* **DATA EXTRACTS**
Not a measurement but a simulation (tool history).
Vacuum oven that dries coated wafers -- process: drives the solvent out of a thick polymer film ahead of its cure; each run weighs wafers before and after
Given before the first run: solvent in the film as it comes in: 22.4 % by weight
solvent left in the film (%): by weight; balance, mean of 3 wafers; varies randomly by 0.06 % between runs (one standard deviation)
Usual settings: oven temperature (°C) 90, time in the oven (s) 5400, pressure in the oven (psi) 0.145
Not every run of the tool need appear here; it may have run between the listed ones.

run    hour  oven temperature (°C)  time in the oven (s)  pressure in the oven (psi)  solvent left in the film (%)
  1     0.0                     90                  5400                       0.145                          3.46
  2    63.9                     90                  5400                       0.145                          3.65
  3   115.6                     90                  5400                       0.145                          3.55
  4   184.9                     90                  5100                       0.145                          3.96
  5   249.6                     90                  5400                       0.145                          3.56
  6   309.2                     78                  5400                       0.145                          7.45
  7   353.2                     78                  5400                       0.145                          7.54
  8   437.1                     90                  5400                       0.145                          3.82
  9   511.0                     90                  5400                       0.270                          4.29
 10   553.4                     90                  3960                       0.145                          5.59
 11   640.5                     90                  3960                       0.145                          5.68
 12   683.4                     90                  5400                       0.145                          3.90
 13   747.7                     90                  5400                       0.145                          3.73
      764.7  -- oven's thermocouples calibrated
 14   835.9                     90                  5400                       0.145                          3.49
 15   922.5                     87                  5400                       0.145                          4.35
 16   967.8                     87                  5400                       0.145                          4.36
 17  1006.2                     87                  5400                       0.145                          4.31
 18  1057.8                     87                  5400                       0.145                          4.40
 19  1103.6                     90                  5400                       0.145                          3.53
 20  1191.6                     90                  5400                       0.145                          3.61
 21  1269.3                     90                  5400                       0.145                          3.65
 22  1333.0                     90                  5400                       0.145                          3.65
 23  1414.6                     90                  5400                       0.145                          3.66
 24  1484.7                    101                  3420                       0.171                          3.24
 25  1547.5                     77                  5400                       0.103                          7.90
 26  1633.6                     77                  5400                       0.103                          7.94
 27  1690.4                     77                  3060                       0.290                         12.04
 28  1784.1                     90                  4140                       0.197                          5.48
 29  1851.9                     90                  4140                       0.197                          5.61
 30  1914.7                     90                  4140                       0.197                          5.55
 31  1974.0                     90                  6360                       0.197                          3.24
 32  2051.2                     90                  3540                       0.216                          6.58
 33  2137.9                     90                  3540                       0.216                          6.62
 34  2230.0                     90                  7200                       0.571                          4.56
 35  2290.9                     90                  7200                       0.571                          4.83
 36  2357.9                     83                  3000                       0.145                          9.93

* **WORK REQUEST**
Return the entries above unchanged, starting at the first line and stopping after the line with "Given before the".

* **ANSWER SPACE**
Not a measurement but a simulation (tool history).
Vacuum oven that dries coated wafers -- process: drives the solvent out of a thick polymer film ahead of its cure; each run weighs wafers before and after
Given before the first run: solvent in the film as it comes in: 22.4 % by weight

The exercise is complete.